_DATA LISTING_:
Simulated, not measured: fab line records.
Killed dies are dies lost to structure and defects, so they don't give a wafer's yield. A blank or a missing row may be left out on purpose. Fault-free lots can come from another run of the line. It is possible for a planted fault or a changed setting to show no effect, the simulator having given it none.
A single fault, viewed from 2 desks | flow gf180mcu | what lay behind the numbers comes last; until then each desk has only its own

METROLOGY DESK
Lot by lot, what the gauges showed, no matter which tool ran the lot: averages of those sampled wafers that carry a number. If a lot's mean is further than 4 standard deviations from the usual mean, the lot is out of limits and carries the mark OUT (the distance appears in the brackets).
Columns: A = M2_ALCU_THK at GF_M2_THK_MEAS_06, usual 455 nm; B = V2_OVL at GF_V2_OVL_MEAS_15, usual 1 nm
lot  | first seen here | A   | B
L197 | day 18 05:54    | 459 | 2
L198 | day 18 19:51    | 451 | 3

_BRIEF_:
Line by line, repeat everything in the records verbatim.

_EXPECTED ANSWER_:
Simulated, not measured: fab line records.
Killed dies are dies lost to structure and defects, so they don't give a wafer's yield. A blank or a missing row may be left out on purpose. Fault-free lots can come from another run of the line. It is possible for a planted fault or a changed setting to show no effect, the simulator having given it none.
A single fault, viewed from 2 desks | flow gf180mcu | what lay behind the numbers comes last; until then each desk has only its own

METROLOGY DESK
Lot by lot, what the gauges showed, no matter which tool ran the lot: averages of those sampled wafers that carry a number. If a lot's mean is further than 4 standard deviations from the usual mean, the lot is out of limits and carries the mark OUT (the distance appears in the brackets).
Columns: A = M2_ALCU_THK at GF_M2_THK_MEAS_06, usual 455 nm; B = V2_OVL at GF_V2_OVL_MEAS_15, usual 1 nm
lot  | first seen here | A   | B
L197 | day 18 05:54    | 459 | 2
L198 | day 18 19:51    | 451 | 3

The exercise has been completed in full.